_Extracted records_
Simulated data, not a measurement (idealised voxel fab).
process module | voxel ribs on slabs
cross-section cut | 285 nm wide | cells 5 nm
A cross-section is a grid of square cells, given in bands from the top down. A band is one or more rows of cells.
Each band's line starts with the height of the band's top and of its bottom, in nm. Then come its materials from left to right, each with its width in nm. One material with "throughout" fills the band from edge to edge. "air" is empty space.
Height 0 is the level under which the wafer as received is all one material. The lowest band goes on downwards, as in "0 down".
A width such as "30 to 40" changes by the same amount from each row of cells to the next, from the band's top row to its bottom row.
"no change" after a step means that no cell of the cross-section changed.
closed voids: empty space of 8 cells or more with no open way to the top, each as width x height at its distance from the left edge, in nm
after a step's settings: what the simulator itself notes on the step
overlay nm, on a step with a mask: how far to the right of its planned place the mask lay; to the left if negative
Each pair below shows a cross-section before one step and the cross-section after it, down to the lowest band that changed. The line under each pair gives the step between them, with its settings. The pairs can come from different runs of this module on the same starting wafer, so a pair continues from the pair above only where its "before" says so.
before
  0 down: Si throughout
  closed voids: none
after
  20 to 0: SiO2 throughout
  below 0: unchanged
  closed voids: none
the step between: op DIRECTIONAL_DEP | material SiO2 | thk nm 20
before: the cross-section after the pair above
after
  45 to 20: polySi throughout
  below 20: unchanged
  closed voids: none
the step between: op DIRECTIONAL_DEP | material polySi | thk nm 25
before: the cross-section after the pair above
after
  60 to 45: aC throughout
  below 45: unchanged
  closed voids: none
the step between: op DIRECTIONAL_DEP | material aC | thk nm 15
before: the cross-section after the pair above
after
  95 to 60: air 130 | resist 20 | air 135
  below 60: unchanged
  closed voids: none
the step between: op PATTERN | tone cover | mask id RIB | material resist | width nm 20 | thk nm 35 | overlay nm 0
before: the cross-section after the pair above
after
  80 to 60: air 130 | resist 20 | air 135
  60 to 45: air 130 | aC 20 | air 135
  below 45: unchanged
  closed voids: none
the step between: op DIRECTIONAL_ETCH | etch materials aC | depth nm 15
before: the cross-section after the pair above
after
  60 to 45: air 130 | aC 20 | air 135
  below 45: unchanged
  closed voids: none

_Work order_
The answer must be a verbatim transcription of the entries above, from the first line through the line that contains "overlay nm, on", and nothing more.

_Solution_
Simulated data, not a measurement (idealised voxel fab).
process module | voxel ribs on slabs
cross-section cut | 285 nm wide | cells 5 nm
A cross-section is a grid of square cells, given in bands from the top down. A band is one or more rows of cells.
Each band's line starts with the height of the band's top and of its bottom, in nm. Then come its materials from left to right, each with its width in nm. One material with "throughout" fills the band from edge to edge. "air" is empty space.
Height 0 is the level under which the wafer as received is all one material. The lowest band goes on downwards, as in "0 down".
A width such as "30 to 40" changes by the same amount from each row of cells to the next, from the band's top row to its bottom row.
"no change" after a step means that no cell of the cross-section changed.
closed voids: empty space of 8 cells or more with no open way to the top, each as width x height at its distance from the left edge, in nm
after a step's settings: what the simulator itself notes on the step
overlay nm, on a step with a mask: how far to the right of its planned place the mask lay; to the left if negative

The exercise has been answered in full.